Assignment
Nothing past the line containing "question;is;is not" belongs in the output. Copy exactly every line of the data below from the first up to and including it.

:::::

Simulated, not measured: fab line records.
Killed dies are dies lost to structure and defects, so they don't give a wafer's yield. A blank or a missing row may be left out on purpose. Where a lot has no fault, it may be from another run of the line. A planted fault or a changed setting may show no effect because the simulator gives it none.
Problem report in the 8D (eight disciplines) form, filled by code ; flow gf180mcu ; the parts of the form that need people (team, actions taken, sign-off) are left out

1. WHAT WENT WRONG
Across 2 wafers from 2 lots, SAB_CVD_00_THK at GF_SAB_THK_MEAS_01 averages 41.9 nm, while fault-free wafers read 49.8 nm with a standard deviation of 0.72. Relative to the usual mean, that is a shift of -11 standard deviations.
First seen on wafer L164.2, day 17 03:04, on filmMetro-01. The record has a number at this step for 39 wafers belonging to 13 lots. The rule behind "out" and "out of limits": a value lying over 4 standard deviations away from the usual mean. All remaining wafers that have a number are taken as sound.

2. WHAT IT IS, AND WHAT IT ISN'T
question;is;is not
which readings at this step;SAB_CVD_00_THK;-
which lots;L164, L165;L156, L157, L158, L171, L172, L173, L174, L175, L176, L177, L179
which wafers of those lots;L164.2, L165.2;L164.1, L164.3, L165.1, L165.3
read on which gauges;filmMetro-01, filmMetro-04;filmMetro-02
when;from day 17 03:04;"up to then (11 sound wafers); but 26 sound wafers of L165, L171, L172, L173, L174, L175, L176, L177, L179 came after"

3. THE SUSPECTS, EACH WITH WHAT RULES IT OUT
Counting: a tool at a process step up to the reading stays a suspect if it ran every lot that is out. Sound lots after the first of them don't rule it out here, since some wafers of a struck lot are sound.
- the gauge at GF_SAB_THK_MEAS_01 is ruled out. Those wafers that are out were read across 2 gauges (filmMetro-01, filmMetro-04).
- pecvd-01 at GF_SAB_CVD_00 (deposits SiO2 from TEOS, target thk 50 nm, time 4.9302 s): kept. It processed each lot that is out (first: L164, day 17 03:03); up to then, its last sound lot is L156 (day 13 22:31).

:::::

Expected answer
Simulated, not measured: fab line records.
Killed dies are dies lost to structure and defects, so they don't give a wafer's yield. A blank or a missing row may be left out on purpose. Where a lot has no fault, it may be from another run of the line. A planted fault or a changed setting may show no effect because the simulator gives it none.
Problem report in the 8D (eight disciplines) form, filled by code ; flow gf180mcu ; the parts of the form that need people (team, actions taken, sign-off) are left out

1. WHAT WENT WRONG
Across 2 wafers from 2 lots, SAB_CVD_00_THK at GF_SAB_THK_MEAS_01 averages 41.9 nm, while fault-free wafers read 49.8 nm with a standard deviation of 0.72. Relative to the usual mean, that is a shift of -11 standard deviations.
First seen on wafer L164.2, day 17 03:04, on filmMetro-01. The record has a number at this step for 39 wafers belonging to 13 lots. The rule behind "out" and "out of limits": a value lying over 4 standard deviations away from the usual mean. All remaining wafers that have a number are taken as sound.

2. WHAT IT IS, AND WHAT IT ISN'T
question;is;is not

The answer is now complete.